● **WORK INSTRUCTION**
The stretch from the line with "Solution. 186" through the line with "and nm is fine" in the records below: write it out exactly, and nothing else.

● **DATASET EXTRACT**
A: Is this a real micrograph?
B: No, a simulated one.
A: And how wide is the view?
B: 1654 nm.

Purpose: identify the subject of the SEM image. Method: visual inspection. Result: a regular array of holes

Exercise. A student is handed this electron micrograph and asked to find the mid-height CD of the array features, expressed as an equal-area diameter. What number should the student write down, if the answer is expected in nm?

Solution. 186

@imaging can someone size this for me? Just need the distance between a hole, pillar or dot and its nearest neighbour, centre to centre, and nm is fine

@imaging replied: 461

● **ANSWER AREA**
Solution. 186

@imaging can someone size this for me? Just need the distance between a hole, pillar or dot and its nearest neighbour, centre to centre, and nm is fine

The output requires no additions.